### Work order
Your response must be the entire set of entries, reproduced word for word.

### Raw data
________

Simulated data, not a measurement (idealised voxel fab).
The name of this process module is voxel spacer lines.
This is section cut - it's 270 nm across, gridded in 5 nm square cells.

________

### Exercise response
Simulated data, not a measurement (idealised voxel fab).
The name of this process module is voxel spacer lines.
This is section cut - it's 270 nm across, gridded in 5 nm square cells.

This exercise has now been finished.